> [Activity]
Could you please output all of the records exactly?

===== Extracted entries =====

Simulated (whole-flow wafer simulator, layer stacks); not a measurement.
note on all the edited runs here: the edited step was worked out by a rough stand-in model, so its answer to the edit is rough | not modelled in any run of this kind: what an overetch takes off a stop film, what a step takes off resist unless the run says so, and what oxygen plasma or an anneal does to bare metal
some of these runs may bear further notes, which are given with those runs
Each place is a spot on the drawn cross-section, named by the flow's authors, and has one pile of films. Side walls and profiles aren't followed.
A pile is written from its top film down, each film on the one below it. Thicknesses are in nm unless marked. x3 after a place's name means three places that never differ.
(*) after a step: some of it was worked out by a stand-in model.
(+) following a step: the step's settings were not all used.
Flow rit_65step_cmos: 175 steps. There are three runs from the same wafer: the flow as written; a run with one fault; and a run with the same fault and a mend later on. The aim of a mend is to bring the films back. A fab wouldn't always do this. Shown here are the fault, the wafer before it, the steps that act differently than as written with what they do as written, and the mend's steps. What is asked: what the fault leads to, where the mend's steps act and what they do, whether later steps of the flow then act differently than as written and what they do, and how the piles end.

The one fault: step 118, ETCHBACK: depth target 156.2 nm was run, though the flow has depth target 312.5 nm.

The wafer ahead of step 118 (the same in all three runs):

=====

> [Response area]
Simulated (whole-flow wafer simulator, layer stacks); not a measurement.
note on all the edited runs here: the edited step was worked out by a rough stand-in model, so its answer to the edit is rough | not modelled in any run of this kind: what an overetch takes off a stop film, what a step takes off resist unless the run says so, and what oxygen plasma or an anneal does to bare metal
some of these runs may bear further notes, which are given with those runs
Each place is a spot on the drawn cross-section, named by the flow's authors, and has one pile of films. Side walls and profiles aren't followed.
A pile is written from its top film down, each film on the one below it. Thicknesses are in nm unless marked. x3 after a place's name means three places that never differ.
(*) after a step: some of it was worked out by a stand-in model.
(+) following a step: the step's settings were not all used.
Flow rit_65step_cmos: 175 steps. There are three runs from the same wafer: the flow as written; a run with one fault; and a run with the same fault and a mend later on. The aim of a mend is to bring the films back. A fab wouldn't always do this. Shown here are the fault, the wafer before it, the steps that act differently than as written with what they do as written, and the mend's steps. What is asked: what the fault leads to, where the mend's steps act and what they do, whether later steps of the flow then act differently than as written and what they do, and how the piles end.

The one fault: step 118, ETCHBACK: depth target 156.2 nm was run, though the flow has depth target 312.5 nm.

The wafer ahead of step 118 (the same in all three runs):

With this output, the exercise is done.